▶ **RAW DATA**:
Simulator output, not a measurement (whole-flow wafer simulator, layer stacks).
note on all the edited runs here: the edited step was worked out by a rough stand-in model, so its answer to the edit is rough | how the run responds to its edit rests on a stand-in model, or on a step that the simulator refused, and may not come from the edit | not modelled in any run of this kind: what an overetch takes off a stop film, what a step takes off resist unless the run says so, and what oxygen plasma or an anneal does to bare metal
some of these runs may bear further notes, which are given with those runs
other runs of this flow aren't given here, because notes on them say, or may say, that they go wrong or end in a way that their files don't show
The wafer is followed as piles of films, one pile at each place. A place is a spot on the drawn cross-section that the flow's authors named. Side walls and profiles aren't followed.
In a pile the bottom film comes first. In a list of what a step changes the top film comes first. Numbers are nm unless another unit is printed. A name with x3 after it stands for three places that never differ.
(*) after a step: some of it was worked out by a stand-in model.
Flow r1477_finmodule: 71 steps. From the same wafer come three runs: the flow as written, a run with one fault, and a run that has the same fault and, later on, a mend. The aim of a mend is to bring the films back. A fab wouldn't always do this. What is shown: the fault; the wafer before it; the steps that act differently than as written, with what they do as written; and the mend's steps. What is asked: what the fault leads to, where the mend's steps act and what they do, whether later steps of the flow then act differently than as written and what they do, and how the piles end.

▶ **WORK REQUEST**: Please output only the lines from the first line of the entries through the line with "(*) after a", both included, exactly as written.

▶ **ANSWER SPACE**:
Simulator output, not a measurement (whole-flow wafer simulator, layer stacks).
note on all the edited runs here: the edited step was worked out by a rough stand-in model, so its answer to the edit is rough | how the run responds to its edit rests on a stand-in model, or on a step that the simulator refused, and may not come from the edit | not modelled in any run of this kind: what an overetch takes off a stop film, what a step takes off resist unless the run says so, and what oxygen plasma or an anneal does to bare metal
some of these runs may bear further notes, which are given with those runs
other runs of this flow aren't given here, because notes on them say, or may say, that they go wrong or end in a way that their files don't show
The wafer is followed as piles of films, one pile at each place. A place is a spot on the drawn cross-section that the flow's authors named. Side walls and profiles aren't followed.
In a pile the bottom film comes first. In a list of what a step changes the top film comes first. Numbers are nm unless another unit is printed. A name with x3 after it stands for three places that never differ.
(*) after a step: some of it was worked out by a stand-in model.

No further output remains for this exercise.